################

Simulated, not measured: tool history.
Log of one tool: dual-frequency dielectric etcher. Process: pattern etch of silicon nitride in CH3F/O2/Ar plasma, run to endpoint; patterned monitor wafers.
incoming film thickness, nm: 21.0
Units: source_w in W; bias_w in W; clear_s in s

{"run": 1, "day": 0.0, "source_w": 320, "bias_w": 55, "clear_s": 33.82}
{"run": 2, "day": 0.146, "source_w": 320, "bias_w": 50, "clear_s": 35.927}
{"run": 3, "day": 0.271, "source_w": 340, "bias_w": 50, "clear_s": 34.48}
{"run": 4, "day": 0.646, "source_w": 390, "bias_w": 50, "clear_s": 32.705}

################

ACTION ITEM:
What you give back must match the records word for word.

REPLY:
Simulated, not measured: tool history.
Log of one tool: dual-frequency dielectric etcher. Process: pattern etch of silicon nitride in CH3F/O2/Ar plasma, run to endpoint; patterned monitor wafers.
incoming film thickness, nm: 21.0
Units: source_w in W; bias_w in W; clear_s in s

{"run": 1, "day": 0.0, "source_w": 320, "bias_w": 55, "clear_s": 33.82}
{"run": 2, "day": 0.146, "source_w": 320, "bias_w": 50, "clear_s": 35.927}
{"run": 3, "day": 0.271, "source_w": 340, "bias_w": 50, "clear_s": 34.48}
{"run": 4, "day": 0.646, "source_w": 390, "bias_w": 50, "clear_s": 32.705}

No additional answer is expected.